Dataset extract:
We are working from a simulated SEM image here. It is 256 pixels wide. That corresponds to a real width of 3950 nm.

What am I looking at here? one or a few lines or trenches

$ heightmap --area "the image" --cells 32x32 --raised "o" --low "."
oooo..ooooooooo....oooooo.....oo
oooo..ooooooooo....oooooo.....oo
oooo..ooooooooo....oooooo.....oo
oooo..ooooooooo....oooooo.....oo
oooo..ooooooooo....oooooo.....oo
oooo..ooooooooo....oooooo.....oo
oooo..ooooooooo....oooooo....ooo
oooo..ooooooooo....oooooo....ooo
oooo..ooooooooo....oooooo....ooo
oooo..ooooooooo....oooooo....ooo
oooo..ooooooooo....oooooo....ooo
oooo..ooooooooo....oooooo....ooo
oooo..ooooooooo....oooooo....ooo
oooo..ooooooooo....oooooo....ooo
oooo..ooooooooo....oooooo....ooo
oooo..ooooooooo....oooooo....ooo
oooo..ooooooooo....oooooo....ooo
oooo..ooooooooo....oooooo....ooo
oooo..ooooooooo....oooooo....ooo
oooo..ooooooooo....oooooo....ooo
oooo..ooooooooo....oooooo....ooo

Work instruction: Going through the material above, reproduce every line exactly.

Your response:
We are working from a simulated SEM image here. It is 256 pixels wide. That corresponds to a real width of 3950 nm.

What am I looking at here? one or a few lines or trenches

$ heightmap --area "the image" --cells 32x32 --raised "o" --low "."
oooo..ooooooooo....oooooo.....oo
oooo..ooooooooo....oooooo.....oo
oooo..ooooooooo....oooooo.....oo
oooo..ooooooooo....oooooo.....oo
oooo..ooooooooo....oooooo.....oo
oooo..ooooooooo....oooooo.....oo
oooo..ooooooooo....oooooo....ooo
oooo..ooooooooo....oooooo....ooo
oooo..ooooooooo....oooooo....ooo
oooo..ooooooooo....oooooo....ooo
oooo..ooooooooo....oooooo....ooo
oooo..ooooooooo....oooooo....ooo
oooo..ooooooooo....oooooo....ooo
oooo..ooooooooo....oooooo....ooo
oooo..ooooooooo....oooooo....ooo
oooo..ooooooooo....oooooo....ooo
oooo..ooooooooo....oooooo....ooo
oooo..ooooooooo....oooooo....ooo
oooo..ooooooooo....oooooo....ooo
oooo..ooooooooo....oooooo....ooo
oooo..ooooooooo....oooooo....ooo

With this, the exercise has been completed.